→ Data for review
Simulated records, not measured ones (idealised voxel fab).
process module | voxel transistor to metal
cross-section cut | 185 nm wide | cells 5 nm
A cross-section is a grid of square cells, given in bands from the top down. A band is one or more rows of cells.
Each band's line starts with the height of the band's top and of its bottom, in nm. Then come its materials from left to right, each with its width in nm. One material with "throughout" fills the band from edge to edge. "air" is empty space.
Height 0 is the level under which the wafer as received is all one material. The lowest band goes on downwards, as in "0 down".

→ Work instruction
Reproduce the material in full. Keep it identical to the original.

→ Problem solution
Simulated records, not measured ones (idealised voxel fab).
process module | voxel transistor to metal
cross-section cut | 185 nm wide | cells 5 nm
A cross-section is a grid of square cells, given in bands from the top down. A band is one or more rows of cells.
Each band's line starts with the height of the band's top and of its bottom, in nm. Then come its materials from left to right, each with its width in nm. One material with "throughout" fills the band from edge to edge. "air" is empty space.
Height 0 is the level under which the wafer as received is all one material. The lowest band goes on downwards, as in "0 down".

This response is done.